WORK ITEM =>
Starting at the top of the listing below, copy each line exactly, stopping after the line that contains "8,25.1,19.5,170,115,?".

DATA =>
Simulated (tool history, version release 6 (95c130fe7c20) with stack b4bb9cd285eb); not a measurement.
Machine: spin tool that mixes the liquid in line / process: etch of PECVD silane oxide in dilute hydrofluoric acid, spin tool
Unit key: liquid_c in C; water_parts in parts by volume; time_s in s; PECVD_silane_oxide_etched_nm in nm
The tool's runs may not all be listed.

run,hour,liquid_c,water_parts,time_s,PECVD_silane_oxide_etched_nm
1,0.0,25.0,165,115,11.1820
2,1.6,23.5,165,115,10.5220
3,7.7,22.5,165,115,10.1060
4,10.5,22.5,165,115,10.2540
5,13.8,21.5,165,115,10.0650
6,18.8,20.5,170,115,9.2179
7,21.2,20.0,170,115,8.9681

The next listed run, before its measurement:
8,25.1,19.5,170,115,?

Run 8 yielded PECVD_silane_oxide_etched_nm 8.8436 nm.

ANSWER SPACE =>
Simulated (tool history, version release 6 (95c130fe7c20) with stack b4bb9cd285eb); not a measurement.
Machine: spin tool that mixes the liquid in line / process: etch of PECVD silane oxide in dilute hydrofluoric acid, spin tool
Unit key: liquid_c in C; water_parts in parts by volume; time_s in s; PECVD_silane_oxide_etched_nm in nm
The tool's runs may not all be listed.

run,hour,liquid_c,water_parts,time_s,PECVD_silane_oxide_etched_nm
1,0.0,25.0,165,115,11.1820
2,1.6,23.5,165,115,10.5220
3,7.7,22.5,165,115,10.1060
4,10.5,22.5,165,115,10.2540
5,13.8,21.5,165,115,10.0650
6,18.8,20.5,170,115,9.2179
7,21.2,20.0,170,115,8.9681

The next listed run, before its measurement:
8,25.1,19.5,170,115,?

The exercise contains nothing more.